*Input data*:
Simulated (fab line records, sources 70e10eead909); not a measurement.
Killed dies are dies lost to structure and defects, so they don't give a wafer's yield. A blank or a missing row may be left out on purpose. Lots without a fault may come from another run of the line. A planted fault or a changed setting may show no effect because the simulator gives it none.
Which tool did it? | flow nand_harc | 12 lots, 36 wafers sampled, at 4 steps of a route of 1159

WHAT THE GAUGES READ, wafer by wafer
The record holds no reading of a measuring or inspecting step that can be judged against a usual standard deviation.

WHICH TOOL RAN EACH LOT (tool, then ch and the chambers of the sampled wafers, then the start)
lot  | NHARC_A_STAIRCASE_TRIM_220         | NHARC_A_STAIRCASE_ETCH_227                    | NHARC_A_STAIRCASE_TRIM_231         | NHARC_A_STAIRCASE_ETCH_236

*Assignment*:
The answer must be an exact reproduction of all the records.

*Exercise solution*:
Simulated (fab line records, sources 70e10eead909); not a measurement.
Killed dies are dies lost to structure and defects, so they don't give a wafer's yield. A blank or a missing row may be left out on purpose. Lots without a fault may come from another run of the line. A planted fault or a changed setting may show no effect because the simulator gives it none.
Which tool did it? | flow nand_harc | 12 lots, 36 wafers sampled, at 4 steps of a route of 1159

WHAT THE GAUGES READ, wafer by wafer
The record holds no reading of a measuring or inspecting step that can be judged against a usual standard deviation.

WHICH TOOL RAN EACH LOT (tool, then ch and the chambers of the sampled wafers, then the start)
lot  | NHARC_A_STAIRCASE_TRIM_220         | NHARC_A_STAIRCASE_ETCH_227                    | NHARC_A_STAIRCASE_TRIM_231         | NHARC_A_STAIRCASE_ETCH_236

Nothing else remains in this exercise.